START Data under study
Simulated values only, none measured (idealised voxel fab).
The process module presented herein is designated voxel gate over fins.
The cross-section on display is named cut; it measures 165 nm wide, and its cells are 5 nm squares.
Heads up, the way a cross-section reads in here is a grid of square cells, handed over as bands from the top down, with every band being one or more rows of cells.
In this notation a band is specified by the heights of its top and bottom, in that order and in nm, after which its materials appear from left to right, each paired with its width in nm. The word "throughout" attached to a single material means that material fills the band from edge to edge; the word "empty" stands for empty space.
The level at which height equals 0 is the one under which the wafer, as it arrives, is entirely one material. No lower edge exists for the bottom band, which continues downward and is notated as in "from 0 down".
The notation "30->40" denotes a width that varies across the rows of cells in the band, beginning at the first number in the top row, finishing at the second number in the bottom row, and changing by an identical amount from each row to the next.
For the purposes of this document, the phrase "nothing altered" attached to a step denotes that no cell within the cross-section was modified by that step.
END Data under study

# Task item
The full set of entries has to be duplicated precisely.

# Exercise result
Simulated values only, none measured (idealised voxel fab).
The process module presented herein is designated voxel gate over fins.
The cross-section on display is named cut; it measures 165 nm wide, and its cells are 5 nm squares.
Heads up, the way a cross-section reads in here is a grid of square cells, handed over as bands from the top down, with every band being one or more rows of cells.
In this notation a band is specified by the heights of its top and bottom, in that order and in nm, after which its materials appear from left to right, each paired with its width in nm. The word "throughout" attached to a single material means that material fills the band from edge to edge; the word "empty" stands for empty space.
The level at which height equals 0 is the one under which the wafer, as it arrives, is entirely one material. No lower edge exists for the bottom band, which continues downward and is notated as in "from 0 down".
The notation "30->40" denotes a width that varies across the rows of cells in the band, beginning at the first number in the top row, finishing at the second number in the bottom row, and changing by an identical amount from each row to the next.
For the purposes of this document, the phrase "nothing altered" attached to a step denotes that no cell within the cross-section was modified by that step.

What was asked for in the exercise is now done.